*Action item*. Retype, without any change, the first line of the records and every line after it through the one containing "Best wishes".

*Data extract*.
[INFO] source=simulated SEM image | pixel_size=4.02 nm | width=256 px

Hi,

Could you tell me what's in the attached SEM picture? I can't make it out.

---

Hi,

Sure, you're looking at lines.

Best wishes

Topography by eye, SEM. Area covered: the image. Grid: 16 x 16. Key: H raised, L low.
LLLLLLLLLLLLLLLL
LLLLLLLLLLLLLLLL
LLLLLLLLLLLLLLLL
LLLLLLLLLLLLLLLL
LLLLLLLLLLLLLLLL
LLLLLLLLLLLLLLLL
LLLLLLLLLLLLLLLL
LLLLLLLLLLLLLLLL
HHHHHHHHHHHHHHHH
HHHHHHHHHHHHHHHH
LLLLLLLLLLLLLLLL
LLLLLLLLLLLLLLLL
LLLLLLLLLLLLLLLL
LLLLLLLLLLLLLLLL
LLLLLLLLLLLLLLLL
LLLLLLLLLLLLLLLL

*Written answer*.
[INFO] source=simulated SEM image | pixel_size=4.02 nm | width=256 px

Hi,

Could you tell me what's in the attached SEM picture? I can't make it out.

---

Hi,

Sure, you're looking at lines.

Best wishes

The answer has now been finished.